INFORMATION PROVIDED:
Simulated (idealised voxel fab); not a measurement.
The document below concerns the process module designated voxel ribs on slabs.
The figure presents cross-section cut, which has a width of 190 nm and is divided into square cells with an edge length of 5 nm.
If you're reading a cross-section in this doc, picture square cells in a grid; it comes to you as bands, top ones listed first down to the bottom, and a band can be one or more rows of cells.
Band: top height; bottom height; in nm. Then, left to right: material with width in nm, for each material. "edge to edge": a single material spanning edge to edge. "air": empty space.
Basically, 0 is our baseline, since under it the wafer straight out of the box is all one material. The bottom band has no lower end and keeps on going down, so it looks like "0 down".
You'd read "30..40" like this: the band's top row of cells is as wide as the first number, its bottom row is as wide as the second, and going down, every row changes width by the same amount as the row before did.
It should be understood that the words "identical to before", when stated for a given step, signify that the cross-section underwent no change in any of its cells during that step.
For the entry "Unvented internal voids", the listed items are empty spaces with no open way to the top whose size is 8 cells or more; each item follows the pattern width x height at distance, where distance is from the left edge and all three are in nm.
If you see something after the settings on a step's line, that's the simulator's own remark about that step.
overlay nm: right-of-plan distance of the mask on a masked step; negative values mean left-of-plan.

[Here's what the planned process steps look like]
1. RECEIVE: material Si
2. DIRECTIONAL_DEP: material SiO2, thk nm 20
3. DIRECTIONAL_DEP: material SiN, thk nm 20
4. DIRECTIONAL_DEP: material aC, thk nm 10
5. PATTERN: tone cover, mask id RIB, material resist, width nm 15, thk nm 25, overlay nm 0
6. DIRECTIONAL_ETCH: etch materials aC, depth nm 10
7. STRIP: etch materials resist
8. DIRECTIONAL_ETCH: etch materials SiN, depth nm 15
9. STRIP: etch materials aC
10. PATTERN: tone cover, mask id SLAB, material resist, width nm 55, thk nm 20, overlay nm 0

BRIEF: As the answer, set down only the lines from the data above between the one holding "[Here's what the" and the one holding "4. DIRECTIONAL_DEP: material aC, thk nm 10", inclusive, exactly as they read.

TASK SOLUTION:
[Here's what the planned process steps look like]
1. RECEIVE: material Si
2. DIRECTIONAL_DEP: material SiO2, thk nm 20
3. DIRECTIONAL_DEP: material SiN, thk nm 20
4. DIRECTIONAL_DEP: material aC, thk nm 10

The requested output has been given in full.